▶ [Required action] Needed from the data below: every line from the one with "Each band's line" up to and including the one with "overlay nm, on", repeated exactly and with nothing else.

------

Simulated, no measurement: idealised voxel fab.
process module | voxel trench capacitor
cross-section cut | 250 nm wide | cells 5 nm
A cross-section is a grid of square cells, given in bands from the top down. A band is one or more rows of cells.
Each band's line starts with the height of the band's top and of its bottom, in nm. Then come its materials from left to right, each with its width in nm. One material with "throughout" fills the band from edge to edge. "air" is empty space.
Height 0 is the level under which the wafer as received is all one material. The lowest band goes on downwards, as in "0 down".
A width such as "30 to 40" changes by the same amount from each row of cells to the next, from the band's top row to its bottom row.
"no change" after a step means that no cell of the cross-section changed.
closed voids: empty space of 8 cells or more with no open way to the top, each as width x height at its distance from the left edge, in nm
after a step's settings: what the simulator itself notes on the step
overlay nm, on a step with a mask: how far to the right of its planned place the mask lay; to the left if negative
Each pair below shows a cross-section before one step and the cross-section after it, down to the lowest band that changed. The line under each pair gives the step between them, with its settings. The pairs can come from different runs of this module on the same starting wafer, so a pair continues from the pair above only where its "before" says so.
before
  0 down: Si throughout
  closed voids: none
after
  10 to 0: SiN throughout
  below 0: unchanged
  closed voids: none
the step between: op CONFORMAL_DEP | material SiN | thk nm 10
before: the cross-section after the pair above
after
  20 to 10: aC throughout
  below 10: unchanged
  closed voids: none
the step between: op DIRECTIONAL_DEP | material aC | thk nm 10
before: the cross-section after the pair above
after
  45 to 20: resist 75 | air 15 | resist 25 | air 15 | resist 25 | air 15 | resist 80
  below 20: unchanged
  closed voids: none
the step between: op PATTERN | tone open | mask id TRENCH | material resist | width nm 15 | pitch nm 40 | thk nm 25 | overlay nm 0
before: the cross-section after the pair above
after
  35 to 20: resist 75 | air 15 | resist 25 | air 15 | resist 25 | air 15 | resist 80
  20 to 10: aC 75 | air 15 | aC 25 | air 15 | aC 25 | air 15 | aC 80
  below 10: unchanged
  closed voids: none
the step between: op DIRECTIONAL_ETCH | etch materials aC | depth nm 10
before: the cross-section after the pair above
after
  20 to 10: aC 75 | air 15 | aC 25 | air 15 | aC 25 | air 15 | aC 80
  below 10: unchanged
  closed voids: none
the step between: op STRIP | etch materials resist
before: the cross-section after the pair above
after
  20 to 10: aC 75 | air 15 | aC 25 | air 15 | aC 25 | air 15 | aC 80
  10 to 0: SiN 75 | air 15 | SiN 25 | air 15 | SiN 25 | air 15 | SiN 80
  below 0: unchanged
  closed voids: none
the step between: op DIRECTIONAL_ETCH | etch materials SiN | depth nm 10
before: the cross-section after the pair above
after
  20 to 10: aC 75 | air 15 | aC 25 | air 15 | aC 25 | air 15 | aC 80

------

▶ [Answer section]
Each band's line starts with the height of the band's top and of its bottom, in nm. Then come its materials from left to right, each with its width in nm. One material with "throughout" fills the band from edge to edge. "air" is empty space.
Height 0 is the level under which the wafer as received is all one material. The lowest band goes on downwards, as in "0 down".
A width such as "30 to 40" changes by the same amount from each row of cells to the next, from the band's top row to its bottom row.
"no change" after a step means that no cell of the cross-section changed.
closed voids: empty space of 8 cells or more with no open way to the top, each as width x height at its distance from the left edge, in nm
after a step's settings: what the simulator itself notes on the step
overlay nm, on a step with a mask: how far to the right of its planned place the mask lay; to the left if negative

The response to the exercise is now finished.